==== SOURCE MATERIAL ====

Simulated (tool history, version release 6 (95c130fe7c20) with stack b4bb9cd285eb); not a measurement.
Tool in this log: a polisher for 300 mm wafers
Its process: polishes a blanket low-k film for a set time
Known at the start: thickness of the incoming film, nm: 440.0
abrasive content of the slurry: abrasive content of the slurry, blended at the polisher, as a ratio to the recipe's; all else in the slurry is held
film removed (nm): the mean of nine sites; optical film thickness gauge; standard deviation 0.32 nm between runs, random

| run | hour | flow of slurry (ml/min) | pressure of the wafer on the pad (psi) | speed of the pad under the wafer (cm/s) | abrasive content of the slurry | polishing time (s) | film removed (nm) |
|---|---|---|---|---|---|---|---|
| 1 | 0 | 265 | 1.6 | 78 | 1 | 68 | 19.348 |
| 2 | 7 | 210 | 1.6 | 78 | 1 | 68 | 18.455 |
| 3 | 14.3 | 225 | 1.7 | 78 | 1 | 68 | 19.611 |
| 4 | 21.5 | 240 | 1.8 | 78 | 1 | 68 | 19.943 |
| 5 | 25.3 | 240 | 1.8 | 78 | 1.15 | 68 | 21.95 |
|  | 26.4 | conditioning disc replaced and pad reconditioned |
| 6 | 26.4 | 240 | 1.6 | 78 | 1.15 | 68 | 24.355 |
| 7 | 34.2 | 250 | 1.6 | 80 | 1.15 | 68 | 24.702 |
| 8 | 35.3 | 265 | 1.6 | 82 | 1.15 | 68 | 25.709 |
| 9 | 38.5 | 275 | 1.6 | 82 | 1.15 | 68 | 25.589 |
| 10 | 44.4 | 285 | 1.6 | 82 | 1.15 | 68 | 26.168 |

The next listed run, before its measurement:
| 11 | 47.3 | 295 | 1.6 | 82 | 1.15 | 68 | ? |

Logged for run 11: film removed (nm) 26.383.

====

◆ ASSIGNED TASK ◆
Return only the lines between the one holding "68 | 19.943 |" and the one holding "1.15 | 68 | ? |", inclusive, exactly as they appear above.

◆ ANSWER SPACE ◆
| 4 | 21.5 | 240 | 1.8 | 78 | 1 | 68 | 19.943 |
| 5 | 25.3 | 240 | 1.8 | 78 | 1.15 | 68 | 21.95 |
|  | 26.4 | conditioning disc replaced and pad reconditioned |
| 6 | 26.4 | 240 | 1.6 | 78 | 1.15 | 68 | 24.355 |
| 7 | 34.2 | 250 | 1.6 | 80 | 1.15 | 68 | 24.702 |
| 8 | 35.3 | 265 | 1.6 | 82 | 1.15 | 68 | 25.709 |
| 9 | 38.5 | 275 | 1.6 | 82 | 1.15 | 68 | 25.589 |
| 10 | 44.4 | 285 | 1.6 | 82 | 1.15 | 68 | 26.168 |

The next listed run, before its measurement:
| 11 | 47.3 | 295 | 1.6 | 82 | 1.15 | 68 | ? |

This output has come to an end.